-----

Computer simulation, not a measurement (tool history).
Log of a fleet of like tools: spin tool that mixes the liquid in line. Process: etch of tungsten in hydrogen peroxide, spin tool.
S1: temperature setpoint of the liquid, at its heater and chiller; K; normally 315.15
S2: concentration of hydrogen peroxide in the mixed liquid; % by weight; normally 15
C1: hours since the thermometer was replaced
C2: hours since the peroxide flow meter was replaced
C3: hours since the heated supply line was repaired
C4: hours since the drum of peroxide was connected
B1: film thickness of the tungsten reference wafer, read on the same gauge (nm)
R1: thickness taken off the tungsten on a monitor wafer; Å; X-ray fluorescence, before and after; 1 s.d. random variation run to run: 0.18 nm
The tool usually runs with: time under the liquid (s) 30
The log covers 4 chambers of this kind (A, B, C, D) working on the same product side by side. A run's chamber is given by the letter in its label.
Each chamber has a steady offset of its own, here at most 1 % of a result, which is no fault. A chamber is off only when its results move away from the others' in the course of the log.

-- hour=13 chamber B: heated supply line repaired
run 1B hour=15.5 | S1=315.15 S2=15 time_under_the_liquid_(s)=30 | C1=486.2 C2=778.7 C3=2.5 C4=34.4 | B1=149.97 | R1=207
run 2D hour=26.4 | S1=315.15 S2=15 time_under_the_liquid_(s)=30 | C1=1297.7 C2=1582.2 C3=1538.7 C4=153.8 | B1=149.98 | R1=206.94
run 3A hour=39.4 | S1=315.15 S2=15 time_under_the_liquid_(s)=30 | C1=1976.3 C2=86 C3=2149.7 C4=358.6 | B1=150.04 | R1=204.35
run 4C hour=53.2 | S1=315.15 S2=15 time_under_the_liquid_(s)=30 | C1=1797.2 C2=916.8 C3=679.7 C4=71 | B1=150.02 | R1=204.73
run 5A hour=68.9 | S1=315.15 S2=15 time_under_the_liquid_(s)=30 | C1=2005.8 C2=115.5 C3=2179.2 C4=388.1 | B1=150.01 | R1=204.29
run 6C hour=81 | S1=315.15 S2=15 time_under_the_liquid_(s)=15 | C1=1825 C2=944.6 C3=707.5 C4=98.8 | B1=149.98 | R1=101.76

-----

> [ASSIGNMENT]:
Copy, exactly and only, the lines above that begin with the one containing "C3: hours since" and finish with the one containing "run 5A hour=68.9".

> [EXERCISE RESPONSE]:
C3: hours since the heated supply line was repaired
C4: hours since the drum of peroxide was connected
B1: film thickness of the tungsten reference wafer, read on the same gauge (nm)
R1: thickness taken off the tungsten on a monitor wafer; Å; X-ray fluorescence, before and after; 1 s.d. random variation run to run: 0.18 nm
The tool usually runs with: time under the liquid (s) 30
The log covers 4 chambers of this kind (A, B, C, D) working on the same product side by side. A run's chamber is given by the letter in its label.
Each chamber has a steady offset of its own, here at most 1 % of a result, which is no fault. A chamber is off only when its results move away from the others' in the course of the log.

-- hour=13 chamber B: heated supply line repaired
run 1B hour=15.5 | S1=315.15 S2=15 time_under_the_liquid_(s)=30 | C1=486.2 C2=778.7 C3=2.5 C4=34.4 | B1=149.97 | R1=207
run 2D hour=26.4 | S1=315.15 S2=15 time_under_the_liquid_(s)=30 | C1=1297.7 C2=1582.2 C3=1538.7 C4=153.8 | B1=149.98 | R1=206.94
run 3A hour=39.4 | S1=315.15 S2=15 time_under_the_liquid_(s)=30 | C1=1976.3 C2=86 C3=2149.7 C4=358.6 | B1=150.04 | R1=204.35
run 4C hour=53.2 | S1=315.15 S2=15 time_under_the_liquid_(s)=30 | C1=1797.2 C2=916.8 C3=679.7 C4=71 | B1=150.02 | R1=204.73
run 5A hour=68.9 | S1=315.15 S2=15 time_under_the_liquid_(s)=30 | C1=2005.8 C2=115.5 C3=2179.2 C4=388.1 | B1=150.01 | R1=204.29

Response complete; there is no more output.